▶ _Data extracts_:
● ● ●
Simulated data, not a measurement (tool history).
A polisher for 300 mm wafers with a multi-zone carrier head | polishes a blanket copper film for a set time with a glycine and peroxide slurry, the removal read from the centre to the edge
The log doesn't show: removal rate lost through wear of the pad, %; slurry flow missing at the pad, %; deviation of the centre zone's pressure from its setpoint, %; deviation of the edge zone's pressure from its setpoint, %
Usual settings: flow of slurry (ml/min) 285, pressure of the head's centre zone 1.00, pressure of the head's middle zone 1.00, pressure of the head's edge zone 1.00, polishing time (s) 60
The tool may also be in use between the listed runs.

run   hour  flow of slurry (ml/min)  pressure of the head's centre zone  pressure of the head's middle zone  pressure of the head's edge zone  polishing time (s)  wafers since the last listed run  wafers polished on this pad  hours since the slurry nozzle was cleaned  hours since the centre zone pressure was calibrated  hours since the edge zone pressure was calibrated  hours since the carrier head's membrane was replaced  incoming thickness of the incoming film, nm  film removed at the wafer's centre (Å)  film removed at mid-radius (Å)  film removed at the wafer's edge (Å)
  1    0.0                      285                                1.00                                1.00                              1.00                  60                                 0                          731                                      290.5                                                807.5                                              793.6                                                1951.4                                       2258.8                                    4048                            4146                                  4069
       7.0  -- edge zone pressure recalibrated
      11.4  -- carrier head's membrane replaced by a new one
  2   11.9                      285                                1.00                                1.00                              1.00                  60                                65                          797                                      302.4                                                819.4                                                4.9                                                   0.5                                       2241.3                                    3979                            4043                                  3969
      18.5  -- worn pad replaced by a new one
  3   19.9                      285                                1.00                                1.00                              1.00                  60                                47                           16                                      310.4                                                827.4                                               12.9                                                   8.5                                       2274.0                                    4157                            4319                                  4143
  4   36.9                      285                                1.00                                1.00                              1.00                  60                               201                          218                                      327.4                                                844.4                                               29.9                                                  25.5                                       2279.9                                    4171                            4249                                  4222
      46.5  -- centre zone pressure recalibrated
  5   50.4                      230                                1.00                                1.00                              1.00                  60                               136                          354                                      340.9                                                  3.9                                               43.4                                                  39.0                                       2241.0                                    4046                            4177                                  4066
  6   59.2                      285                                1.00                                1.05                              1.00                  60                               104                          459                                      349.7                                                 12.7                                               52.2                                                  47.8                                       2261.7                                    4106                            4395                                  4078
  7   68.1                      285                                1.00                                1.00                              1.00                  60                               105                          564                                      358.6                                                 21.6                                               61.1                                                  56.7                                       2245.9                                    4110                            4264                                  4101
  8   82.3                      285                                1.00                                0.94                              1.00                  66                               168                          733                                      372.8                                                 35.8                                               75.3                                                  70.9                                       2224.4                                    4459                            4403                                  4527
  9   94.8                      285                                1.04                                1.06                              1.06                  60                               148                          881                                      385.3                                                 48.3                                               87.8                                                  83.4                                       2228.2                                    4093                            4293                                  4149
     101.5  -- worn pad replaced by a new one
● ● ●

Up to and including the line that holds "A polisher for", reproduce the records above exactly from their first line, and give nothing else.

▶ _Task result_:
Simulated data, not a measurement (tool history).
A polisher for 300 mm wafers with a multi-zone carrier head | polishes a blanket copper film for a set time with a glycine and peroxide slurry, the removal read from the centre to the edge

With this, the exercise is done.